Provided data —
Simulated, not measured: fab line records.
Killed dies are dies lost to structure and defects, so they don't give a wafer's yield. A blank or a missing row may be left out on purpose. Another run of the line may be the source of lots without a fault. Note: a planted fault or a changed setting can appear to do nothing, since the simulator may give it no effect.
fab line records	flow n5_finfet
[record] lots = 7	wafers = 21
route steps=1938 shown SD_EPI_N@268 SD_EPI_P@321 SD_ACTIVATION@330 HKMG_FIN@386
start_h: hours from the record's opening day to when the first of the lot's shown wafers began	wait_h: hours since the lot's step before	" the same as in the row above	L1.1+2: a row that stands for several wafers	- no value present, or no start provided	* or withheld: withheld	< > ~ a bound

Work item —
The required output is the entries from their opening line through the line holding "route steps=1938 shown", repeated exactly, with both end lines kept.

Answer area —
Simulated, not measured: fab line records.
Killed dies are dies lost to structure and defects, so they don't give a wafer's yield. A blank or a missing row may be left out on purpose. Another run of the line may be the source of lots without a fault. Note: a planted fault or a changed setting can appear to do nothing, since the simulator may give it no effect.
fab line records	flow n5_finfet
[record] lots = 7	wafers = 21
route steps=1938 shown SD_EPI_N@268 SD_EPI_P@321 SD_ACTIVATION@330 HKMG_FIN@386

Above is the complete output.